■ Data listing

---+---

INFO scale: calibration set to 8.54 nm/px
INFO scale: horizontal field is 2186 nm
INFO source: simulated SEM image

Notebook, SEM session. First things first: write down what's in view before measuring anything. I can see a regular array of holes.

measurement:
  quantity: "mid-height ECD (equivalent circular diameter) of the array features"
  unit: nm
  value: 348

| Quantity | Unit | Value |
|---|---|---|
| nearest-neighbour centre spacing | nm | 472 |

---+---

■ Work instruction
Word for word, quote all of the data above.

■ Expected answer
INFO scale: calibration set to 8.54 nm/px
INFO scale: horizontal field is 2186 nm
INFO source: simulated SEM image

Notebook, SEM session. First things first: write down what's in view before measuring anything. I can see a regular array of holes.

measurement:
  quantity: "mid-height ECD (equivalent circular diameter) of the array features"
  unit: nm
  value: 348

| Quantity | Unit | Value |
|---|---|---|
| nearest-neighbour centre spacing | nm | 472 |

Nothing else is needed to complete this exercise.